(Exercise) Out of the material that follows, write out exactly the lines from the line with "The listed runs" to the line with "on the balance", both ends included, and no others.

※ ※ ※
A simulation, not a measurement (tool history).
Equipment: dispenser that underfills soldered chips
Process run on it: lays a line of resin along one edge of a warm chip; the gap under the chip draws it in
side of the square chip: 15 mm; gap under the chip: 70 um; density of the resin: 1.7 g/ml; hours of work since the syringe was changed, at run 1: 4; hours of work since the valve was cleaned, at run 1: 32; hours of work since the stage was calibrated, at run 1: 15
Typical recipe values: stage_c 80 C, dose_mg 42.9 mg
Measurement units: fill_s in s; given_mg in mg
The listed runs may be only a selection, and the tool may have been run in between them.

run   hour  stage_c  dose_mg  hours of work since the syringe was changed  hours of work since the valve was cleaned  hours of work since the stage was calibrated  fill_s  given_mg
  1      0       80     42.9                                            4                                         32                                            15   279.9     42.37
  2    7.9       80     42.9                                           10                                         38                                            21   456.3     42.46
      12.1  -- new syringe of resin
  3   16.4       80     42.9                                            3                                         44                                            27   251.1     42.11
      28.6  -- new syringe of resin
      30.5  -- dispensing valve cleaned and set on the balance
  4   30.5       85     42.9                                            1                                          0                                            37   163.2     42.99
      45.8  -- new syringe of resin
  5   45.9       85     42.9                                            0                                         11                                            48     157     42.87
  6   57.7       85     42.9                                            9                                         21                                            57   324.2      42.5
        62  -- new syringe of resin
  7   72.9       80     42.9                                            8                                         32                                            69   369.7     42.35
※ ※ ※

(Expected answer)
The listed runs may be only a selection, and the tool may have been run in between them.

run   hour  stage_c  dose_mg  hours of work since the syringe was changed  hours of work since the valve was cleaned  hours of work since the stage was calibrated  fill_s  given_mg
  1      0       80     42.9                                            4                                         32                                            15   279.9     42.37
  2    7.9       80     42.9                                           10                                         38                                            21   456.3     42.46
      12.1  -- new syringe of resin
  3   16.4       80     42.9                                            3                                         44                                            27   251.1     42.11
      28.6  -- new syringe of resin
      30.5  -- dispensing valve cleaned and set on the balance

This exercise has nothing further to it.